════════════════════

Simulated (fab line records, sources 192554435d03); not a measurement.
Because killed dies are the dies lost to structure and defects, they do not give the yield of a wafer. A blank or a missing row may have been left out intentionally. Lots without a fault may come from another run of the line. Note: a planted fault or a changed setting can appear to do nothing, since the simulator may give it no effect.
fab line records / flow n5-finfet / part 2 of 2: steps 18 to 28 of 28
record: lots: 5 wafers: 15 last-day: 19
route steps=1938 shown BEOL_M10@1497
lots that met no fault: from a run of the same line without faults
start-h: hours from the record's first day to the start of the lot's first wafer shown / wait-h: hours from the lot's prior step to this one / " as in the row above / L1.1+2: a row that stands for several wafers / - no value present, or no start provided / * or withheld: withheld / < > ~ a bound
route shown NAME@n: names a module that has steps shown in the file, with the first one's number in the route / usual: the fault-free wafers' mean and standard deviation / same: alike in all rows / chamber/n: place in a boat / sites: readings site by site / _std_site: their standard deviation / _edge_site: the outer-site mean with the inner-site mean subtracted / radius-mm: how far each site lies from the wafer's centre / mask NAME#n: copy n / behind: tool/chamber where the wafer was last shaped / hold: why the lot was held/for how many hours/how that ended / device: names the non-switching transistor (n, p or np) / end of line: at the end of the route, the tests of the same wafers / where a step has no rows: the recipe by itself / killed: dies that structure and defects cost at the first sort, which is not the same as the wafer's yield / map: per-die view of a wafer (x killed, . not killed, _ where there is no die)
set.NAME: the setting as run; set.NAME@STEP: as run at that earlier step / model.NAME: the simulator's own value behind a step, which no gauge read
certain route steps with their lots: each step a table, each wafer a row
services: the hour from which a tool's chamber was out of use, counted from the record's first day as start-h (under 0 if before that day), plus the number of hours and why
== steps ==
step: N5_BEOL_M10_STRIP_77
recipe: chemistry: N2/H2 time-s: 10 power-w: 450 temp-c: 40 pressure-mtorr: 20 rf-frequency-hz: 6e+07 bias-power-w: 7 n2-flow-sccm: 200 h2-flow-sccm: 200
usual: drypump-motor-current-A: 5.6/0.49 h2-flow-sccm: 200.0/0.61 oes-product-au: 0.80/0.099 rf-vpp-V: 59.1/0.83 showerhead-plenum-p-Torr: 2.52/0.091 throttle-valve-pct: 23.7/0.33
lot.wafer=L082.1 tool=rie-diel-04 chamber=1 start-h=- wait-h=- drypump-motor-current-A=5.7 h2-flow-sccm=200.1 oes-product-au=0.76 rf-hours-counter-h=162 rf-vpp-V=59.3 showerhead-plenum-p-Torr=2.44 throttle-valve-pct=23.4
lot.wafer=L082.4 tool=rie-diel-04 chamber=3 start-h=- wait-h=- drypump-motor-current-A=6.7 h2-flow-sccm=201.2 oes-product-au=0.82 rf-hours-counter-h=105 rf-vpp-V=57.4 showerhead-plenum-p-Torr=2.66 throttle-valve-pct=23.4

════════════════════

▶ _REQUIREMENT_
For this exercise, please copy exactly the lines of the material above from its first line through the line where "lots that met" appears.

▶ _TASK RESULT_
Simulated (fab line records, sources 192554435d03); not a measurement.
Because killed dies are the dies lost to structure and defects, they do not give the yield of a wafer. A blank or a missing row may have been left out intentionally. Lots without a fault may come from another run of the line. Note: a planted fault or a changed setting can appear to do nothing, since the simulator may give it no effect.
fab line records / flow n5-finfet / part 2 of 2: steps 18 to 28 of 28
record: lots: 5 wafers: 15 last-day: 19
route steps=1938 shown BEOL_M10@1497
lots that met no fault: from a run of the same line without faults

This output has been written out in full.